Extracted material Block Start

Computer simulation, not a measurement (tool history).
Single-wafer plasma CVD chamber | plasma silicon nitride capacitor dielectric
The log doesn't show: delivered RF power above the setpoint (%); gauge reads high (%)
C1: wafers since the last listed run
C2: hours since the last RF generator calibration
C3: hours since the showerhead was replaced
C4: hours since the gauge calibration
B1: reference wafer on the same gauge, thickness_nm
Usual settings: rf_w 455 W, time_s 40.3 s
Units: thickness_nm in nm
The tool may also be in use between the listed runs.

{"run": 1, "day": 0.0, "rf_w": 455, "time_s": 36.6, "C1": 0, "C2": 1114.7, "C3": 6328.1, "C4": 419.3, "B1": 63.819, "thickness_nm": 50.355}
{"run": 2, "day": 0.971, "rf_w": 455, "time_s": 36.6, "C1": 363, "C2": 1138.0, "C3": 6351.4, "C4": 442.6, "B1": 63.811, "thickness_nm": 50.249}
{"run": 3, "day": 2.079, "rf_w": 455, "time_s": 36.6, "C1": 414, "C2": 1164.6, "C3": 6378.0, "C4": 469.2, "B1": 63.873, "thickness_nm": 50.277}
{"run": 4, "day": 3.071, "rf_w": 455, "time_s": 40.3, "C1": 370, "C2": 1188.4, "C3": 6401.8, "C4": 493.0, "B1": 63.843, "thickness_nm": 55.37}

Extracted material Block End

== Work order ==
Reproduce the material in full. Keep it identical to the original.

== Exercise answer ==
Computer simulation, not a measurement (tool history).
Single-wafer plasma CVD chamber | plasma silicon nitride capacitor dielectric
The log doesn't show: delivered RF power above the setpoint (%); gauge reads high (%)
C1: wafers since the last listed run
C2: hours since the last RF generator calibration
C3: hours since the showerhead was replaced
C4: hours since the gauge calibration
B1: reference wafer on the same gauge, thickness_nm
Usual settings: rf_w 455 W, time_s 40.3 s
Units: thickness_nm in nm
The tool may also be in use between the listed runs.

{"run": 1, "day": 0.0, "rf_w": 455, "time_s": 36.6, "C1": 0, "C2": 1114.7, "C3": 6328.1, "C4": 419.3, "B1": 63.819, "thickness_nm": 50.355}
{"run": 2, "day": 0.971, "rf_w": 455, "time_s": 36.6, "C1": 363, "C2": 1138.0, "C3": 6351.4, "C4": 442.6, "B1": 63.811, "thickness_nm": 50.249}
{"run": 3, "day": 2.079, "rf_w": 455, "time_s": 36.6, "C1": 414, "C2": 1164.6, "C3": 6378.0, "C4": 469.2, "B1": 63.873, "thickness_nm": 50.277}
{"run": 4, "day": 3.071, "rf_w": 455, "time_s": 40.3, "C1": 370, "C2": 1188.4, "C3": 6401.8, "C4": 493.0, "B1": 63.843, "thickness_nm": 55.37}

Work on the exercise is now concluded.